# ACTIVITY:
From the entries that follow, reproduce exactly and only the lines from the line with "SiN,depth nm 10 |" to the line with "plan as above)**", endpoints included.

==== ENTRIES PROVIDED

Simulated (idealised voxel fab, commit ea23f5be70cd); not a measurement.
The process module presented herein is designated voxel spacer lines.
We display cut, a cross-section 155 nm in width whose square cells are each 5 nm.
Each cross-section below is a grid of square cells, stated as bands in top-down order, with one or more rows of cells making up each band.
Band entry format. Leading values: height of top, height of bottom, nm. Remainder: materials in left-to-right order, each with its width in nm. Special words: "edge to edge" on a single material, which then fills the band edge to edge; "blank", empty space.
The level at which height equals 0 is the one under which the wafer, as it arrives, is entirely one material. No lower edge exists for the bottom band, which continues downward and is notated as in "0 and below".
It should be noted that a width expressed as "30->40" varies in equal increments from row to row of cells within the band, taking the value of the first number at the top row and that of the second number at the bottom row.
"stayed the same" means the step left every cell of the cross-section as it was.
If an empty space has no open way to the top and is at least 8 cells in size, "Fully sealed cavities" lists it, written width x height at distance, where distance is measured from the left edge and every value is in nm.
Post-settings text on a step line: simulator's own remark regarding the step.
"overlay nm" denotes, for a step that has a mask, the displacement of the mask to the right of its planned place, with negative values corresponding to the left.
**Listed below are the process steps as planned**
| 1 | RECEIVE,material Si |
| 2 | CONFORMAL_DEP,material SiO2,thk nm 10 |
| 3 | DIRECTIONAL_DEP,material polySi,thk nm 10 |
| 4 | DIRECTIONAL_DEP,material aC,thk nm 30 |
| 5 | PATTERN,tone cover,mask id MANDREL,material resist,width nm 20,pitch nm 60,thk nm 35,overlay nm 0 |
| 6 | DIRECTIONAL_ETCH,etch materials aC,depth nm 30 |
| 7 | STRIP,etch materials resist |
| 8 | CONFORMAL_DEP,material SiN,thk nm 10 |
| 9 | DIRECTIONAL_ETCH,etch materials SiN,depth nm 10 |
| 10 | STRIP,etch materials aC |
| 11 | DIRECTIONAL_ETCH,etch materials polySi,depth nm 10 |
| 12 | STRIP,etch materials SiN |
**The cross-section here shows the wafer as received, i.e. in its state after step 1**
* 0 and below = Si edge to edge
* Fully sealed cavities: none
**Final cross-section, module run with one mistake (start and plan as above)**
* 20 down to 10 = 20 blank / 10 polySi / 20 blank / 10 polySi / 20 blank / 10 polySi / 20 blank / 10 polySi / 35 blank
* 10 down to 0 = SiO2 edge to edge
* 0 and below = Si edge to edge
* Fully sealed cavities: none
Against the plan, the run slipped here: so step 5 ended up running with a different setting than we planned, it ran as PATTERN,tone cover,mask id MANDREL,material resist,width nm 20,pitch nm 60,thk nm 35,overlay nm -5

========

# SOLUTION:
| 9 | DIRECTIONAL_ETCH,etch materials SiN,depth nm 10 |
| 10 | STRIP,etch materials aC |
| 11 | DIRECTIONAL_ETCH,etch materials polySi,depth nm 10 |
| 12 | STRIP,etch materials SiN |
**The cross-section here shows the wafer as received, i.e. in its state after step 1**
* 0 and below = Si edge to edge
* Fully sealed cavities: none
**Final cross-section, module run with one mistake (start and plan as above)**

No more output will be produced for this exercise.